Write out the data in full, exactly as shown.

· · ·
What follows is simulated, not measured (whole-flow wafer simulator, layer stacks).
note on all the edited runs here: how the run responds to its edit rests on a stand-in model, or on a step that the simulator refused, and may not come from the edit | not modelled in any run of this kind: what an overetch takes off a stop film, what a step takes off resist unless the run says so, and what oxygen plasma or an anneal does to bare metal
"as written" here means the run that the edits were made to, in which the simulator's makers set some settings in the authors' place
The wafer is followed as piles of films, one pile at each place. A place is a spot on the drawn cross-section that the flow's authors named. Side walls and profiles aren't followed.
· · ·

*Written answer:*
What follows is simulated, not measured (whole-flow wafer simulator, layer stacks).
note on all the edited runs here: how the run responds to its edit rests on a stand-in model, or on a step that the simulator refused, and may not come from the edit | not modelled in any run of this kind: what an overetch takes off a stop film, what a step takes off resist unless the run says so, and what oxygen plasma or an anneal does to bare metal
"as written" here means the run that the edits were made to, in which the simulator's makers set some settings in the authors' place
The wafer is followed as piles of films, one pile at each place. A place is a spot on the drawn cross-section that the flow's authors named. Side walls and profiles aren't followed.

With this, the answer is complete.